Task item → Entries follow. Give back exactly the lines starting at the one containing "run 9 hour=418.9" and ending at the one containing "run 21 hour=1090.9", and no other lines.

####
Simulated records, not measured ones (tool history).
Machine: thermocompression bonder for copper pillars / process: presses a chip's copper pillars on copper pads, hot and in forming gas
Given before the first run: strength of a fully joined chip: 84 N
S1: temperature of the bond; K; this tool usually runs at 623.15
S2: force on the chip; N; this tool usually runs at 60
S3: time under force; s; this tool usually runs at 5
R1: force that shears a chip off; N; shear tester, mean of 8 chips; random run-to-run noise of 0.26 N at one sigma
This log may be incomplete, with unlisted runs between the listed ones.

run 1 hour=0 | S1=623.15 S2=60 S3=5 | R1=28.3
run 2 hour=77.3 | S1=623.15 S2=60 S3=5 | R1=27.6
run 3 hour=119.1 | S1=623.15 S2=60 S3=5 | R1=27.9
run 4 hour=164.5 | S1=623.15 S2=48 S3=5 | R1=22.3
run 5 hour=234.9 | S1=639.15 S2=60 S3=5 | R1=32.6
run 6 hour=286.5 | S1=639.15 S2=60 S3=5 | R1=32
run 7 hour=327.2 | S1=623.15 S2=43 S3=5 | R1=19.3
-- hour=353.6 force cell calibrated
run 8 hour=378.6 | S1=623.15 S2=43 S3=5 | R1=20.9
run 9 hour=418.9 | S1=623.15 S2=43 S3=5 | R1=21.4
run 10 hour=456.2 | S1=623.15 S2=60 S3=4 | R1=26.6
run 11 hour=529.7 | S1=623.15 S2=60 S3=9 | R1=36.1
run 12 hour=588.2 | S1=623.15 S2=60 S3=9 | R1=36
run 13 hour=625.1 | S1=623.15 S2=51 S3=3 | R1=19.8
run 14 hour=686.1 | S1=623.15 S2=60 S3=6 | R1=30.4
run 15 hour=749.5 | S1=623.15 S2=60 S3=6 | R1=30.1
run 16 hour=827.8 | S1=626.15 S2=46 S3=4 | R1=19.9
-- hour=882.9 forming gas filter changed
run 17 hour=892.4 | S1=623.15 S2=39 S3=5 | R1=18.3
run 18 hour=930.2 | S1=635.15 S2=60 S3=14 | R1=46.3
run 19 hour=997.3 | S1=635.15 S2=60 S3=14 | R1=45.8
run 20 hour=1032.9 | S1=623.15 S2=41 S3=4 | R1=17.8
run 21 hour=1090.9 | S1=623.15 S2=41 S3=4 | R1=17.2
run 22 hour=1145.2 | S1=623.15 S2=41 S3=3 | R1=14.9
####

Response area →
run 9 hour=418.9 | S1=623.15 S2=43 S3=5 | R1=21.4
run 10 hour=456.2 | S1=623.15 S2=60 S3=4 | R1=26.6
run 11 hour=529.7 | S1=623.15 S2=60 S3=9 | R1=36.1
run 12 hour=588.2 | S1=623.15 S2=60 S3=9 | R1=36
run 13 hour=625.1 | S1=623.15 S2=51 S3=3 | R1=19.8
run 14 hour=686.1 | S1=623.15 S2=60 S3=6 | R1=30.4
run 15 hour=749.5 | S1=623.15 S2=60 S3=6 | R1=30.1
run 16 hour=827.8 | S1=626.15 S2=46 S3=4 | R1=19.9
-- hour=882.9 forming gas filter changed
run 17 hour=892.4 | S1=623.15 S2=39 S3=5 | R1=18.3
run 18 hour=930.2 | S1=635.15 S2=60 S3=14 | R1=46.3
run 19 hour=997.3 | S1=635.15 S2=60 S3=14 | R1=45.8
run 20 hour=1032.9 | S1=623.15 S2=41 S3=4 | R1=17.8
run 21 hour=1090.9 | S1=623.15 S2=41 S3=4 | R1=17.2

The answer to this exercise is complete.